** Raw data follows **
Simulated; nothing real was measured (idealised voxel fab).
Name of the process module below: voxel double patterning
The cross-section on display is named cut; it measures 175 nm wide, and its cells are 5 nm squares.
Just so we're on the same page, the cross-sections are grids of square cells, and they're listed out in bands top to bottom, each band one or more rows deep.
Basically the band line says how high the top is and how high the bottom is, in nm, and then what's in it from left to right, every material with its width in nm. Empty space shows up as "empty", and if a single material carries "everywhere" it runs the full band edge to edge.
** End of Raw data **

Work item:
Reproduce the entries above in full by retyping them exactly.

Task solution:
Simulated; nothing real was measured (idealised voxel fab).
Name of the process module below: voxel double patterning
The cross-section on display is named cut; it measures 175 nm wide, and its cells are 5 nm squares.
Just so we're on the same page, the cross-sections are grids of square cells, and they're listed out in bands top to bottom, each band one or more rows deep.
Basically the band line says how high the top is and how high the bottom is, in nm, and then what's in it from left to right, every material with its width in nm. Empty space shows up as "empty", and if a single material carries "everywhere" it runs the full band edge to edge.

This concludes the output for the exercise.